> [WORK ITEM] Take the records below and write them out again exactly.

= = = = = = =
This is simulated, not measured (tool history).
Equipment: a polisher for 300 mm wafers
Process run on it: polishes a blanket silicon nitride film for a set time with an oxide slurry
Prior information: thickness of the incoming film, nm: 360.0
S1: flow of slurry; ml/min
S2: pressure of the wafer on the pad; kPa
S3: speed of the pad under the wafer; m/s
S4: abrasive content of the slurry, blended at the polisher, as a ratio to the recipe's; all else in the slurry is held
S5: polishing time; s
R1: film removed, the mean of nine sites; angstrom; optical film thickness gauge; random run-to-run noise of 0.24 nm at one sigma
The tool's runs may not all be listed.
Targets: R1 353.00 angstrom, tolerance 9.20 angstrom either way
= = = = = = =

> [WRITTEN RESPONSE]
This is simulated, not measured (tool history).
Equipment: a polisher for 300 mm wafers
Process run on it: polishes a blanket silicon nitride film for a set time with an oxide slurry
Prior information: thickness of the incoming film, nm: 360.0
S1: flow of slurry; ml/min
S2: pressure of the wafer on the pad; kPa
S3: speed of the pad under the wafer; m/s
S4: abrasive content of the slurry, blended at the polisher, as a ratio to the recipe's; all else in the slurry is held
S5: polishing time; s
R1: film removed, the mean of nine sites; angstrom; optical film thickness gauge; random run-to-run noise of 0.24 nm at one sigma
The tool's runs may not all be listed.
Targets: R1 353.00 angstrom, tolerance 9.20 angstrom either way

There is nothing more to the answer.